▸ **Activity**
Repeat nothing but the lines below running from the one containing "C3: hours since" to the one containing "B2: film thickness". Keep both end lines.

▸ **Information provided**
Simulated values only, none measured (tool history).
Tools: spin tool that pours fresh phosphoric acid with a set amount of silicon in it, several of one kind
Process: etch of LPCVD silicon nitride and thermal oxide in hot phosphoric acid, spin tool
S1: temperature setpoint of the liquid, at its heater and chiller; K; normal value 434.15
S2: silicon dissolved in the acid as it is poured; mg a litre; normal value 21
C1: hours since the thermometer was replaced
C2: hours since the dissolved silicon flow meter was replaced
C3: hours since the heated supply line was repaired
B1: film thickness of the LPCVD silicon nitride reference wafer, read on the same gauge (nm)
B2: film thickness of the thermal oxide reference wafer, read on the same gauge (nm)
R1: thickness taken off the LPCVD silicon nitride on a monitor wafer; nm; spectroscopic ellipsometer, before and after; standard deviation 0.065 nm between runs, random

▸ **Exercise answer**
C3: hours since the heated supply line was repaired
B1: film thickness of the LPCVD silicon nitride reference wafer, read on the same gauge (nm)
B2: film thickness of the thermal oxide reference wafer, read on the same gauge (nm)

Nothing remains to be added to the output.